## INFORMATION SUPPLIED

━━━━━━━━━━━━━━━━━━━━

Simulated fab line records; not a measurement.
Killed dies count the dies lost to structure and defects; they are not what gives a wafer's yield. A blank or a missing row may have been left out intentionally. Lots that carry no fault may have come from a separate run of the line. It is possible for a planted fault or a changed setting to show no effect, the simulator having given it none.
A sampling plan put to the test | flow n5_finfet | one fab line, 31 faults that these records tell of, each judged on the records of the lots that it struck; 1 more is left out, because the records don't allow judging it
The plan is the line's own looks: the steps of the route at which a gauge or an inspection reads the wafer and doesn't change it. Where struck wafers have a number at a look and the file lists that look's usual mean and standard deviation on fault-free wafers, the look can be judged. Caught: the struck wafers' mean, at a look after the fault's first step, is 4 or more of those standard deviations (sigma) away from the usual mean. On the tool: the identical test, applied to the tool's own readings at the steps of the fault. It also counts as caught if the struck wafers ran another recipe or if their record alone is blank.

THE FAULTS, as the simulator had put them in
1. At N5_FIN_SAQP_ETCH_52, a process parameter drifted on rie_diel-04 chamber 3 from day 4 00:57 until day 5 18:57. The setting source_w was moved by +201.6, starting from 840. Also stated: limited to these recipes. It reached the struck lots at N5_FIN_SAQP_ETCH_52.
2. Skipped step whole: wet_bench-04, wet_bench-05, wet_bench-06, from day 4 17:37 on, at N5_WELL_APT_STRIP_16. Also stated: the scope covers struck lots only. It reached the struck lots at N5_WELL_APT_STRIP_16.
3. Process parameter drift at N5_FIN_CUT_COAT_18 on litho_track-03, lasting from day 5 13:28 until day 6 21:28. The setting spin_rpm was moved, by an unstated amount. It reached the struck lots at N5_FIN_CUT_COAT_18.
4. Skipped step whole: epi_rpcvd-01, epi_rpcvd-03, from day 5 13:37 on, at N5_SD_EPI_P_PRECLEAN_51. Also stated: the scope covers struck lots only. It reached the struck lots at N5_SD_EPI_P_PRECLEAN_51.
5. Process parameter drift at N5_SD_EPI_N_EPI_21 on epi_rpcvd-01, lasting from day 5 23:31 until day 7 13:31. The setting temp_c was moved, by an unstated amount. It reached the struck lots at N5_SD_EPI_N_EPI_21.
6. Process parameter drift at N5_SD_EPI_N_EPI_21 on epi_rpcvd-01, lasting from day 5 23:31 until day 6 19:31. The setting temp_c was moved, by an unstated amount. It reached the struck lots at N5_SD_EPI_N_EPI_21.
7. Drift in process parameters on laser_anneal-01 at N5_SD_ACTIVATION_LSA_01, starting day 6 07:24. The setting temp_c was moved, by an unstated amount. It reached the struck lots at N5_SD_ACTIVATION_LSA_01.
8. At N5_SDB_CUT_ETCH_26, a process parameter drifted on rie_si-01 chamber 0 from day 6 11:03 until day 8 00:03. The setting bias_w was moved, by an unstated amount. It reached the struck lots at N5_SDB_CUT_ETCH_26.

━━━━━━━━━━━━━━━━━━━━

## BRIEF
What you return must be the lines above that run from the line with "4. Skipped step" to the line with "7. Drift in", inclusive, each copied exactly.

## EXERCISE RESULT
4. Skipped step whole: epi_rpcvd-01, epi_rpcvd-03, from day 5 13:37 on, at N5_SD_EPI_P_PRECLEAN_51. Also stated: the scope covers struck lots only. It reached the struck lots at N5_SD_EPI_P_PRECLEAN_51.
5. Process parameter drift at N5_SD_EPI_N_EPI_21 on epi_rpcvd-01, lasting from day 5 23:31 until day 7 13:31. The setting temp_c was moved, by an unstated amount. It reached the struck lots at N5_SD_EPI_N_EPI_21.
6. Process parameter drift at N5_SD_EPI_N_EPI_21 on epi_rpcvd-01, lasting from day 5 23:31 until day 6 19:31. The setting temp_c was moved, by an unstated amount. It reached the struck lots at N5_SD_EPI_N_EPI_21.
7. Drift in process parameters on laser_anneal-01 at N5_SD_ACTIVATION_LSA_01, starting day 6 07:24. The setting temp_c was moved, by an unstated amount. It reached the struck lots at N5_SD_ACTIVATION_LSA_01.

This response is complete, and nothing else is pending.